> Task item
Exact copies of all the records are to be printed.

[Dataset]

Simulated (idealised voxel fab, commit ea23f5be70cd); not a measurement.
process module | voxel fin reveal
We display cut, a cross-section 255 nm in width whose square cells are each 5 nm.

[/Dataset]

> Response box
Simulated (idealised voxel fab, commit ea23f5be70cd); not a measurement.
process module | voxel fin reveal
We display cut, a cross-section 255 nm in width whose square cells are each 5 nm.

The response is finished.